* REQUIRED ACTION *
Set down exactly the lines below between the line holding "R1: thickness taken" and the line holding "A, B, C: these", inclusive; no other line belongs in the answer.

* EXTRACTED ENTRIES *
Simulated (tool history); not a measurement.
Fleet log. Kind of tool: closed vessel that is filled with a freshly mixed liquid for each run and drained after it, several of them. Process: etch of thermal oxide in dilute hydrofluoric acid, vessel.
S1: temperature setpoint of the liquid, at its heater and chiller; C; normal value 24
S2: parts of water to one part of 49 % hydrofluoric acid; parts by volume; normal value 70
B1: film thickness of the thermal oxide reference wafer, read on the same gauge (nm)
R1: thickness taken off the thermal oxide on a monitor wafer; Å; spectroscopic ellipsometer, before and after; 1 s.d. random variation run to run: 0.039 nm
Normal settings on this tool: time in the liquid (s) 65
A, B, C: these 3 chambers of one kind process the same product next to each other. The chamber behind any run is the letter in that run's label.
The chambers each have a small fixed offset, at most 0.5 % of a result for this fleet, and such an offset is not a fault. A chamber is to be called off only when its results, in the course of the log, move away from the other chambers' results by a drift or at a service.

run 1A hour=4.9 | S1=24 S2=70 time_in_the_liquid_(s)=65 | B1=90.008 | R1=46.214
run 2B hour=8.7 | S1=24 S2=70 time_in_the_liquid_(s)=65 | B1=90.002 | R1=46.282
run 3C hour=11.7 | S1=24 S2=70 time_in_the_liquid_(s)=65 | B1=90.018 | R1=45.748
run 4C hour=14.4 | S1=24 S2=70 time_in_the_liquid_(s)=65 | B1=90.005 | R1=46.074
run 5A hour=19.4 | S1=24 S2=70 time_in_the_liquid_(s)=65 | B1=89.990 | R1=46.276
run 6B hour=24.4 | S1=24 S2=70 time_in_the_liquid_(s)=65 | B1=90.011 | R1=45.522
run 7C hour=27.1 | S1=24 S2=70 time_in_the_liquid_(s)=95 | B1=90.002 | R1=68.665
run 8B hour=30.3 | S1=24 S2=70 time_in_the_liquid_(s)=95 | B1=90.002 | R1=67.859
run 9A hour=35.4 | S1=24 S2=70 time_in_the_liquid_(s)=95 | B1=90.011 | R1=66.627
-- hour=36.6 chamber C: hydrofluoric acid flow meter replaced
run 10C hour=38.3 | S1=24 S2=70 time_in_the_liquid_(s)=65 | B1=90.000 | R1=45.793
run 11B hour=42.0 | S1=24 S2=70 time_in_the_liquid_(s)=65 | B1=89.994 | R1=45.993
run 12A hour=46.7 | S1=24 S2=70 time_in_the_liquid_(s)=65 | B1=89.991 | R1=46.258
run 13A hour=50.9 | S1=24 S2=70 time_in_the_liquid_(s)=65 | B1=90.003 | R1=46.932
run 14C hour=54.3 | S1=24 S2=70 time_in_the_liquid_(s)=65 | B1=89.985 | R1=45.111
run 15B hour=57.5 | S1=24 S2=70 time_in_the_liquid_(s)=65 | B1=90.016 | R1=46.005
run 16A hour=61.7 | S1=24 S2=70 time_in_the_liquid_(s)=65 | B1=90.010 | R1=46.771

* EXERCISE SOLUTION *
R1: thickness taken off the thermal oxide on a monitor wafer; Å; spectroscopic ellipsometer, before and after; 1 s.d. random variation run to run: 0.039 nm
Normal settings on this tool: time in the liquid (s) 65
A, B, C: these 3 chambers of one kind process the same product next to each other. The chamber behind any run is the letter in that run's label.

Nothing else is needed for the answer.